ACTION ITEM: Reproduce the data in full, exactly.

+ + + + + + +
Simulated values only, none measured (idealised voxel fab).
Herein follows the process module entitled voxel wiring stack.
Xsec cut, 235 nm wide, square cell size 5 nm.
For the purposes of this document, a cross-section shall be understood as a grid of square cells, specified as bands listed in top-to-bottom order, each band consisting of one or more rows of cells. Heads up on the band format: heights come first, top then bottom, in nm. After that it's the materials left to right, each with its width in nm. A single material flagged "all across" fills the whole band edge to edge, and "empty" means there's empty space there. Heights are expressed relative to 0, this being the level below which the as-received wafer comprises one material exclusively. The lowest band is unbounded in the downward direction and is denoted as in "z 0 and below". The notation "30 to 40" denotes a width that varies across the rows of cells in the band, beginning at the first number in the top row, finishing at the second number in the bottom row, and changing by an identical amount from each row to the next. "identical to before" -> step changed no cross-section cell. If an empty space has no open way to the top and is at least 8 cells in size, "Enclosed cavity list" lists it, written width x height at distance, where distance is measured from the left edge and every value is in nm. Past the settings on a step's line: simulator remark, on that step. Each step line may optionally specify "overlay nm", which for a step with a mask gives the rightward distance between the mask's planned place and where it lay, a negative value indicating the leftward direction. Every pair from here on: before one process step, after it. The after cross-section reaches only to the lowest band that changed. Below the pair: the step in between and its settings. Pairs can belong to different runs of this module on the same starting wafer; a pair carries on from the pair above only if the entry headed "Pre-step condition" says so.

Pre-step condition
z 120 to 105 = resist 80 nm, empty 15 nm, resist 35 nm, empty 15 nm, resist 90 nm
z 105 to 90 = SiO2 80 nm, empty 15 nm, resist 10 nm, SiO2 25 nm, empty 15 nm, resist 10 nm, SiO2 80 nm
+ + + + + + +

WRITTEN ANSWER:
Simulated values only, none measured (idealised voxel fab).
Herein follows the process module entitled voxel wiring stack.
Xsec cut, 235 nm wide, square cell size 5 nm.
For the purposes of this document, a cross-section shall be understood as a grid of square cells, specified as bands listed in top-to-bottom order, each band consisting of one or more rows of cells. Heads up on the band format: heights come first, top then bottom, in nm. After that it's the materials left to right, each with its width in nm. A single material flagged "all across" fills the whole band edge to edge, and "empty" means there's empty space there. Heights are expressed relative to 0, this being the level below which the as-received wafer comprises one material exclusively. The lowest band is unbounded in the downward direction and is denoted as in "z 0 and below". The notation "30 to 40" denotes a width that varies across the rows of cells in the band, beginning at the first number in the top row, finishing at the second number in the bottom row, and changing by an identical amount from each row to the next. "identical to before" -> step changed no cross-section cell. If an empty space has no open way to the top and is at least 8 cells in size, "Enclosed cavity list" lists it, written width x height at distance, where distance is measured from the left edge and every value is in nm. Past the settings on a step's line: simulator remark, on that step. Each step line may optionally specify "overlay nm", which for a step with a mask gives the rightward distance between the mask's planned place and where it lay, a negative value indicating the leftward direction. Every pair from here on: before one process step, after it. The after cross-section reaches only to the lowest band that changed. Below the pair: the step in between and its settings. Pairs can belong to different runs of this module on the same starting wafer; a pair carries on from the pair above only if the entry headed "Pre-step condition" says so.

Pre-step condition
z 120 to 105 = resist 80 nm, empty 15 nm, resist 35 nm, empty 15 nm, resist 90 nm
z 105 to 90 = SiO2 80 nm, empty 15 nm, resist 10 nm, SiO2 25 nm, empty 15 nm, resist 10 nm, SiO2 80 nm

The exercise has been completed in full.